Required action:
All the records below must be returned exactly as they stand.

Dataset records:
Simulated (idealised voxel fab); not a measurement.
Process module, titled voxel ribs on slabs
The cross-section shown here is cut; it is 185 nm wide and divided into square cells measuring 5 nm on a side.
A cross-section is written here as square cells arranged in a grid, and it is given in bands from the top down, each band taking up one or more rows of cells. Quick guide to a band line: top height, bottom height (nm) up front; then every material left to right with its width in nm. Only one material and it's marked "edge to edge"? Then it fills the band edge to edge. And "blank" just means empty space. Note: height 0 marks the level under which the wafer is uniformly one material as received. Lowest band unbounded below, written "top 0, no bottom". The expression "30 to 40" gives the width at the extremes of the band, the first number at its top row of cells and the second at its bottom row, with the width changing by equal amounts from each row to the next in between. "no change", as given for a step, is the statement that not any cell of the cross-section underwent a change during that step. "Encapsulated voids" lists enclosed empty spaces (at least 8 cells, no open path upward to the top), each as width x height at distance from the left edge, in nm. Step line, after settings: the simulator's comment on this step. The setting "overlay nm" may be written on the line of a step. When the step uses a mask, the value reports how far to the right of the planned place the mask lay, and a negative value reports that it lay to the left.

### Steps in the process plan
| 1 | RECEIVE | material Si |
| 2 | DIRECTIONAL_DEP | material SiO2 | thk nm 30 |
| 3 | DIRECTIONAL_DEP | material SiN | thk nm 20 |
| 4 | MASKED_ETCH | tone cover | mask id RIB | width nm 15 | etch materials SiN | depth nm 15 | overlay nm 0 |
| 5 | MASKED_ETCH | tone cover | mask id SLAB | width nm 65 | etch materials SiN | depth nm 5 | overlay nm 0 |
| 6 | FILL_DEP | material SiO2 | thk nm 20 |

Task result:
Simulated (idealised voxel fab); not a measurement.
Process module, titled voxel ribs on slabs
The cross-section shown here is cut; it is 185 nm wide and divided into square cells measuring 5 nm on a side.
A cross-section is written here as square cells arranged in a grid, and it is given in bands from the top down, each band taking up one or more rows of cells. Quick guide to a band line: top height, bottom height (nm) up front; then every material left to right with its width in nm. Only one material and it's marked "edge to edge"? Then it fills the band edge to edge. And "blank" just means empty space. Note: height 0 marks the level under which the wafer is uniformly one material as received. Lowest band unbounded below, written "top 0, no bottom". The expression "30 to 40" gives the width at the extremes of the band, the first number at its top row of cells and the second at its bottom row, with the width changing by equal amounts from each row to the next in between. "no change", as given for a step, is the statement that not any cell of the cross-section underwent a change during that step. "Encapsulated voids" lists enclosed empty spaces (at least 8 cells, no open path upward to the top), each as width x height at distance from the left edge, in nm. Step line, after settings: the simulator's comment on this step. The setting "overlay nm" may be written on the line of a step. When the step uses a mask, the value reports how far to the right of the planned place the mask lay, and a negative value reports that it lay to the left.

### Steps in the process plan
| 1 | RECEIVE | material Si |
| 2 | DIRECTIONAL_DEP | material SiO2 | thk nm 30 |
| 3 | DIRECTIONAL_DEP | material SiN | thk nm 20 |
| 4 | MASKED_ETCH | tone cover | mask id RIB | width nm 15 | etch materials SiN | depth nm 15 | overlay nm 0 |
| 5 | MASKED_ETCH | tone cover | mask id SLAB | width nm 65 | etch materials SiN | depth nm 5 | overlay nm 0 |
| 6 | FILL_DEP | material SiO2 | thk nm 20 |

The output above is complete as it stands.